- **SUPPLIED DATA**

* * * * * * *

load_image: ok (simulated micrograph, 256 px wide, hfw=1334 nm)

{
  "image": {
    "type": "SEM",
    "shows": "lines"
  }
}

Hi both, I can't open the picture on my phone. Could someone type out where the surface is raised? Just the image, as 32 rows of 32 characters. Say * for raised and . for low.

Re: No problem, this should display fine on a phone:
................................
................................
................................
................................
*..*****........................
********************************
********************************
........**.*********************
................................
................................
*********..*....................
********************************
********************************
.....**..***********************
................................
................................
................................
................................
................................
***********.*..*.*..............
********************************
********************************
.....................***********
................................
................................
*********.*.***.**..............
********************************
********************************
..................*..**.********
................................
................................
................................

* * * * * * *

- **REQUIREMENT**
Everything from the first line of the data through the line holding "Hi both, I can't" should be output exactly, and no other lines.

- **EXERCISE ANSWER**
load_image: ok (simulated micrograph, 256 px wide, hfw=1334 nm)

{
  "image": {
    "type": "SEM",
    "shows": "lines"
  }
}

Hi both, I can't open the picture on my phone. Could someone type out where the surface is raised? Just the image, as 32 rows of 32 characters. Say * for raised and . for low.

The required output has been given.